*Information shown*
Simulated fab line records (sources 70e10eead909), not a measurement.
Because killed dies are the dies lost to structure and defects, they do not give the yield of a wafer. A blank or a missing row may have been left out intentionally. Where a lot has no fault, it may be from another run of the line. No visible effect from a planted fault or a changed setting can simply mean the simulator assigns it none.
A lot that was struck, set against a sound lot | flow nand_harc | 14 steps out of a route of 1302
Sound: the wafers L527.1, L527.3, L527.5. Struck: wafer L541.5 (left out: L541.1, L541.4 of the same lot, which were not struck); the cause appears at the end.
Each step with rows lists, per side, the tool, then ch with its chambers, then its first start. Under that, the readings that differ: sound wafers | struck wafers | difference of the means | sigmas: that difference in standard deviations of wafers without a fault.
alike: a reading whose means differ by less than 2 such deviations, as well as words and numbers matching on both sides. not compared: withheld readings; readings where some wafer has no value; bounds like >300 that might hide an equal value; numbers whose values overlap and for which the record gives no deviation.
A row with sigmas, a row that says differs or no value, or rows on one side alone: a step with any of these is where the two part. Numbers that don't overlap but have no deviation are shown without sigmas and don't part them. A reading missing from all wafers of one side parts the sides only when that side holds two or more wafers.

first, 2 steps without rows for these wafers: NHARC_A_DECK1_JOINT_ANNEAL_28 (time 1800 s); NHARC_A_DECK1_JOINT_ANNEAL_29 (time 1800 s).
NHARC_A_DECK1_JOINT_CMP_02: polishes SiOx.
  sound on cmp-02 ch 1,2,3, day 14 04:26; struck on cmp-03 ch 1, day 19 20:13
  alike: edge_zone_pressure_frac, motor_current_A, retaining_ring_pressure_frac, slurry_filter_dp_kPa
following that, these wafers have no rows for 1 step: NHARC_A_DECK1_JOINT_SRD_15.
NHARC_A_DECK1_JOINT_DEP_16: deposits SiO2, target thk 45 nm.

*Required action*
Beginning at the opening line of the data, transcribe each line exactly until you reach the line with "Sound: the wafers", which you also include, and go no further.

*Written reply*
Simulated fab line records (sources 70e10eead909), not a measurement.
Because killed dies are the dies lost to structure and defects, they do not give the yield of a wafer. A blank or a missing row may have been left out intentionally. Where a lot has no fault, it may be from another run of the line. No visible effect from a planted fault or a changed setting can simply mean the simulator assigns it none.
A lot that was struck, set against a sound lot | flow nand_harc | 14 steps out of a route of 1302
Sound: the wafers L527.1, L527.3, L527.5. Struck: wafer L541.5 (left out: L541.1, L541.4 of the same lot, which were not struck); the cause appears at the end.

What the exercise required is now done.